◆ EXERCISE DATA
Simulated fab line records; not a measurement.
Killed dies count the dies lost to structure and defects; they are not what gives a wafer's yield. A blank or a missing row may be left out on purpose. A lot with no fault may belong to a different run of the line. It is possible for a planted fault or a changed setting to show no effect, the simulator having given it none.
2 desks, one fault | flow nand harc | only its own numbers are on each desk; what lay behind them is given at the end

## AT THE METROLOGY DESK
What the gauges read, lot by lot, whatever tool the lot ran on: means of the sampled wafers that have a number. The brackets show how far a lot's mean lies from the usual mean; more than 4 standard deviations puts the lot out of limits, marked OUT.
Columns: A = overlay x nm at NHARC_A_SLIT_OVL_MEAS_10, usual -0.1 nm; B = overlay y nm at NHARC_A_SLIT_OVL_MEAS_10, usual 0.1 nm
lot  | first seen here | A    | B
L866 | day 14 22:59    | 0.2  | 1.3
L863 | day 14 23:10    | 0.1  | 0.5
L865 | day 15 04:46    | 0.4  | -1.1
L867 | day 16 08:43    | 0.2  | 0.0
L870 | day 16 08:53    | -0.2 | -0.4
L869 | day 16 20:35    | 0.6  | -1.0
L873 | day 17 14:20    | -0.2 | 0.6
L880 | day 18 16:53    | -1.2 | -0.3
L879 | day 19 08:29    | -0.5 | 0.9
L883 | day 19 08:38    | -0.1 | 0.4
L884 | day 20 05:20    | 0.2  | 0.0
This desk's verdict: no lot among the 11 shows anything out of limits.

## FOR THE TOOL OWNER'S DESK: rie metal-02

◆ REQUIRED ACTION
Extract all of the data exactly as written.

◆ ANSWER SPACE
Simulated fab line records; not a measurement.
Killed dies count the dies lost to structure and defects; they are not what gives a wafer's yield. A blank or a missing row may be left out on purpose. A lot with no fault may belong to a different run of the line. It is possible for a planted fault or a changed setting to show no effect, the simulator having given it none.
2 desks, one fault | flow nand harc | only its own numbers are on each desk; what lay behind them is given at the end

## AT THE METROLOGY DESK
What the gauges read, lot by lot, whatever tool the lot ran on: means of the sampled wafers that have a number. The brackets show how far a lot's mean lies from the usual mean; more than 4 standard deviations puts the lot out of limits, marked OUT.
Columns: A = overlay x nm at NHARC_A_SLIT_OVL_MEAS_10, usual -0.1 nm; B = overlay y nm at NHARC_A_SLIT_OVL_MEAS_10, usual 0.1 nm
lot  | first seen here | A    | B
L866 | day 14 22:59    | 0.2  | 1.3
L863 | day 14 23:10    | 0.1  | 0.5
L865 | day 15 04:46    | 0.4  | -1.1
L867 | day 16 08:43    | 0.2  | 0.0
L870 | day 16 08:53    | -0.2 | -0.4
L869 | day 16 20:35    | 0.6  | -1.0
L873 | day 17 14:20    | -0.2 | 0.6
L880 | day 18 16:53    | -1.2 | -0.3
L879 | day 19 08:29    | -0.5 | 0.9
L883 | day 19 08:38    | -0.1 | 0.4
L884 | day 20 05:20    | 0.2  | 0.0
This desk's verdict: no lot among the 11 shows anything out of limits.

## FOR THE TOOL OWNER'S DESK: rie metal-02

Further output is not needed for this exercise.